Brief:
After finding the line with "The limits, set" in the data below, set down exactly each line through the one with "No later step", inclusive, and stop there.

%%

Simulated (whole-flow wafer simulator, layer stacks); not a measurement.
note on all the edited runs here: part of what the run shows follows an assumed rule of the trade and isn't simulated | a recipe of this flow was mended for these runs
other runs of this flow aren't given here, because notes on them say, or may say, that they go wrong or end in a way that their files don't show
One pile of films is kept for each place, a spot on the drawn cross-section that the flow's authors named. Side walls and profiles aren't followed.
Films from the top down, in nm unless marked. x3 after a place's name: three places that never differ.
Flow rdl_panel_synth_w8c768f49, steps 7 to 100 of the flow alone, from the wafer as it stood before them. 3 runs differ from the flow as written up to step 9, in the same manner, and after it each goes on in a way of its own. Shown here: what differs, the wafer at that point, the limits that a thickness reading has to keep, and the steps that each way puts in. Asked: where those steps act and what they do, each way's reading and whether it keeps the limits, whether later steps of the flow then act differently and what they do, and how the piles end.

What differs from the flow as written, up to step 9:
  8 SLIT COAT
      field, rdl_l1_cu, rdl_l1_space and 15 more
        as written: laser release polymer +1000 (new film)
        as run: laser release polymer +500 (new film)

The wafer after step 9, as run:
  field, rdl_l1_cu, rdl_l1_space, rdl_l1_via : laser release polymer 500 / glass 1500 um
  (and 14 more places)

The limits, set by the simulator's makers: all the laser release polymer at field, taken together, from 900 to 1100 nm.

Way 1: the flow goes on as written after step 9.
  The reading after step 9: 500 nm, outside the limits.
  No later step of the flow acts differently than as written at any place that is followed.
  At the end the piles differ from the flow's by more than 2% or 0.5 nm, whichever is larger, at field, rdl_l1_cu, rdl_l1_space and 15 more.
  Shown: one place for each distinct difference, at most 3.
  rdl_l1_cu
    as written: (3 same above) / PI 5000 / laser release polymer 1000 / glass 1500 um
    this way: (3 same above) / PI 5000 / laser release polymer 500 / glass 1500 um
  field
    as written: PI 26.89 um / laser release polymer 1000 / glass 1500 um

%%

Your response:
The limits, set by the simulator's makers: all the laser release polymer at field, taken together, from 900 to 1100 nm.

Way 1: the flow goes on as written after step 9.
  The reading after step 9: 500 nm, outside the limits.
  No later step of the flow acts differently than as written at any place that is followed.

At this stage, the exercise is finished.